Give a verbatim quotation of every record.

___
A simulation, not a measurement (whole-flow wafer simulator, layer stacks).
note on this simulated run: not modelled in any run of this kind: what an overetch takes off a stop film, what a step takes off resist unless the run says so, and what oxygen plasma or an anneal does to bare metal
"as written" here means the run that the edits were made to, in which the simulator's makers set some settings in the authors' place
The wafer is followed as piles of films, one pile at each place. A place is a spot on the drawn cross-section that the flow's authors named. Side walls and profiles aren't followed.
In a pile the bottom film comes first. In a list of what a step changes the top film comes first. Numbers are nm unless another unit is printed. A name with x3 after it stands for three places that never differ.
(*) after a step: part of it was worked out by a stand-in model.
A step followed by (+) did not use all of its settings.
___

### Exercise response:
A simulation, not a measurement (whole-flow wafer simulator, layer stacks).
note on this simulated run: not modelled in any run of this kind: what an overetch takes off a stop film, what a step takes off resist unless the run says so, and what oxygen plasma or an anneal does to bare metal
"as written" here means the run that the edits were made to, in which the simulator's makers set some settings in the authors' place
The wafer is followed as piles of films, one pile at each place. A place is a spot on the drawn cross-section that the flow's authors named. Side walls and profiles aren't followed.
In a pile the bottom film comes first. In a list of what a step changes the top film comes first. Numbers are nm unless another unit is printed. A name with x3 after it stands for three places that never differ.
(*) after a step: part of it was worked out by a stand-in model.
A step followed by (+) did not use all of its settings.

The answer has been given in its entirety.